• EXERCISE DATA
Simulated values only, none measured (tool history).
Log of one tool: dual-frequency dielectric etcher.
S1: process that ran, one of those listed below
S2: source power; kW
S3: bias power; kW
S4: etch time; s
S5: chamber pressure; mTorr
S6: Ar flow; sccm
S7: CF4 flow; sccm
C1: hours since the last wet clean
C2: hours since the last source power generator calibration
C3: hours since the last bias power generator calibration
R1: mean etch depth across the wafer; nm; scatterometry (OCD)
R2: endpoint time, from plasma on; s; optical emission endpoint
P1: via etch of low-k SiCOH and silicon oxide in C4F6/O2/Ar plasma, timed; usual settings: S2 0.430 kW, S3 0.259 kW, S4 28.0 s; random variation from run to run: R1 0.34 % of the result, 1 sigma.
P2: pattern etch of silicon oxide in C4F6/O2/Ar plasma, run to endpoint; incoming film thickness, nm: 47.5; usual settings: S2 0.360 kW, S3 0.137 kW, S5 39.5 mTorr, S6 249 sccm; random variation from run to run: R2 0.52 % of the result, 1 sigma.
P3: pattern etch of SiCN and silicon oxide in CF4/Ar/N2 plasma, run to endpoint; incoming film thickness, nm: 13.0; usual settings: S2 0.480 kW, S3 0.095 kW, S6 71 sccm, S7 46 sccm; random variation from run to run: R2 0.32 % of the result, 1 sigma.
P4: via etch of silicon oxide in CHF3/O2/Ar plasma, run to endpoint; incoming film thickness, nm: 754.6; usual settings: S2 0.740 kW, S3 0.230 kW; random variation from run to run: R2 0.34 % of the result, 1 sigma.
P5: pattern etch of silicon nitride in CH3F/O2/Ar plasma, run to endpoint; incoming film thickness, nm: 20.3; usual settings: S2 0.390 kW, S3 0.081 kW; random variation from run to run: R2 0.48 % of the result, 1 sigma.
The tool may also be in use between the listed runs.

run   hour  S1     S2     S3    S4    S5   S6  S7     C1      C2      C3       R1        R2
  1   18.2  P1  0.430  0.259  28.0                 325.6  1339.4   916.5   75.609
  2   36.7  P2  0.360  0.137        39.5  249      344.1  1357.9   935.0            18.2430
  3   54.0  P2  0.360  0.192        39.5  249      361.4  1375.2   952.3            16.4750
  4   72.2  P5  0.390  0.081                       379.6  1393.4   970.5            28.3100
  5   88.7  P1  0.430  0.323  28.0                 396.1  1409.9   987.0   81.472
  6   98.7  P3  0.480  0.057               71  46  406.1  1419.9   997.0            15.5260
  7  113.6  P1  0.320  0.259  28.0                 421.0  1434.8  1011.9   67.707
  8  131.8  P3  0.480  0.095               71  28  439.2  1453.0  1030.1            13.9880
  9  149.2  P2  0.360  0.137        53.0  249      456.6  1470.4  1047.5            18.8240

• ACTIVITY
Within the material above, output exactly the lines from the one with "C2: hours since" through the one with "P4: via etch", end lines included, and nothing besides.

• TASK ANSWER
C2: hours since the last source power generator calibration
C3: hours since the last bias power generator calibration
R1: mean etch depth across the wafer; nm; scatterometry (OCD)
R2: endpoint time, from plasma on; s; optical emission endpoint
P1: via etch of low-k SiCOH and silicon oxide in C4F6/O2/Ar plasma, timed; usual settings: S2 0.430 kW, S3 0.259 kW, S4 28.0 s; random variation from run to run: R1 0.34 % of the result, 1 sigma.
P2: pattern etch of silicon oxide in C4F6/O2/Ar plasma, run to endpoint; incoming film thickness, nm: 47.5; usual settings: S2 0.360 kW, S3 0.137 kW, S5 39.5 mTorr, S6 249 sccm; random variation from run to run: R2 0.52 % of the result, 1 sigma.
P3: pattern etch of SiCN and silicon oxide in CF4/Ar/N2 plasma, run to endpoint; incoming film thickness, nm: 13.0; usual settings: S2 0.480 kW, S3 0.095 kW, S6 71 sccm, S7 46 sccm; random variation from run to run: R2 0.32 % of the result, 1 sigma.
P4: via etch of silicon oxide in CHF3/O2/Ar plasma, run to endpoint; incoming film thickness, nm: 754.6; usual settings: S2 0.740 kW, S3 0.230 kW; random variation from run to run: R2 0.34 % of the result, 1 sigma.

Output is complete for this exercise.